_WORK ITEM_: Your answer should contain each record from the listing, repeated exactly.

== THE DATA ==
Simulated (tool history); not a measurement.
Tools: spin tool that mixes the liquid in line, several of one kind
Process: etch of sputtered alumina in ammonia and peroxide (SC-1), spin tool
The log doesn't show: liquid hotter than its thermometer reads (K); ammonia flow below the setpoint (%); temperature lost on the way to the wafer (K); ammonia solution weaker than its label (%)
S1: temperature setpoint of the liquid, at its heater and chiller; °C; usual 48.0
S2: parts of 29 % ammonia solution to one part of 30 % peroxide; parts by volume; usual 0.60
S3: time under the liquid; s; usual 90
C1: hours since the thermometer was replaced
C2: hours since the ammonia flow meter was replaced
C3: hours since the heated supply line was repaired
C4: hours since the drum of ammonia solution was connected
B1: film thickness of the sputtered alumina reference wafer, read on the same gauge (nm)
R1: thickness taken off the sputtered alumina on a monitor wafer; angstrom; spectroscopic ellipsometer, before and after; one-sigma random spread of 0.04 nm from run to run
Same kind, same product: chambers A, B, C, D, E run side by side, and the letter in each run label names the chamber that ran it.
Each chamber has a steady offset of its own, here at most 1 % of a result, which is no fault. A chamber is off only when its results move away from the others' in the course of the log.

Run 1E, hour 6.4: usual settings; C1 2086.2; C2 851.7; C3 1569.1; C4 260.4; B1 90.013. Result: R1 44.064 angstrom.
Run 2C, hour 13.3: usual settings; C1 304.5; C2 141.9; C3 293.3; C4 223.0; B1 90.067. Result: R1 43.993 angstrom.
===

_EXERCISE RESPONSE_:
Simulated (tool history); not a measurement.
Tools: spin tool that mixes the liquid in line, several of one kind
Process: etch of sputtered alumina in ammonia and peroxide (SC-1), spin tool
The log doesn't show: liquid hotter than its thermometer reads (K); ammonia flow below the setpoint (%); temperature lost on the way to the wafer (K); ammonia solution weaker than its label (%)
S1: temperature setpoint of the liquid, at its heater and chiller; °C; usual 48.0
S2: parts of 29 % ammonia solution to one part of 30 % peroxide; parts by volume; usual 0.60
S3: time under the liquid; s; usual 90
C1: hours since the thermometer was replaced
C2: hours since the ammonia flow meter was replaced
C3: hours since the heated supply line was repaired
C4: hours since the drum of ammonia solution was connected
B1: film thickness of the sputtered alumina reference wafer, read on the same gauge (nm)
R1: thickness taken off the sputtered alumina on a monitor wafer; angstrom; spectroscopic ellipsometer, before and after; one-sigma random spread of 0.04 nm from run to run
Same kind, same product: chambers A, B, C, D, E run side by side, and the letter in each run label names the chamber that ran it.
Each chamber has a steady offset of its own, here at most 1 % of a result, which is no fault. A chamber is off only when its results move away from the others' in the course of the log.

Run 1E, hour 6.4: usual settings; C1 2086.2; C2 851.7; C3 1569.1; C4 260.4; B1 90.013. Result: R1 44.064 angstrom.
Run 2C, hour 13.3: usual settings; C1 304.5; C2 141.9; C3 293.3; C4 223.0; B1 90.067. Result: R1 43.993 angstrom.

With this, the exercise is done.